• _Work order_:
For this exercise, repeat the listing below from its first line through the line containing "Author response: The", exactly as written.

=== Begin Enclosure ===
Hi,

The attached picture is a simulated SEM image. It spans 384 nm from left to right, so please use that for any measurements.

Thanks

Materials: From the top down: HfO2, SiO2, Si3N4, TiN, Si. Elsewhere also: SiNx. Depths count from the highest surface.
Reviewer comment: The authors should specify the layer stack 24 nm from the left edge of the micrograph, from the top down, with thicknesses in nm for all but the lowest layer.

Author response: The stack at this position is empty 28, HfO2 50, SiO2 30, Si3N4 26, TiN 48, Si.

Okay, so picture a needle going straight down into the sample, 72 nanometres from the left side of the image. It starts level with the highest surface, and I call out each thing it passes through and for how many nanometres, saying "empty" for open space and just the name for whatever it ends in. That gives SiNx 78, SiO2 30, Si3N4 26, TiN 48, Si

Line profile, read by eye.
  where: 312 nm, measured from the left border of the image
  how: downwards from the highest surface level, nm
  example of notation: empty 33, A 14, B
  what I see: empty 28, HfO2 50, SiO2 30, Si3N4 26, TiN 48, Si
=== End Enclosure ===

• _Answer area_:
Hi,

The attached picture is a simulated SEM image. It spans 384 nm from left to right, so please use that for any measurements.

Thanks

Materials: From the top down: HfO2, SiO2, Si3N4, TiN, Si. Elsewhere also: SiNx. Depths count from the highest surface.
Reviewer comment: The authors should specify the layer stack 24 nm from the left edge of the micrograph, from the top down, with thicknesses in nm for all but the lowest layer.

Author response: The stack at this position is empty 28, HfO2 50, SiO2 30, Si3N4 26, TiN 48, Si.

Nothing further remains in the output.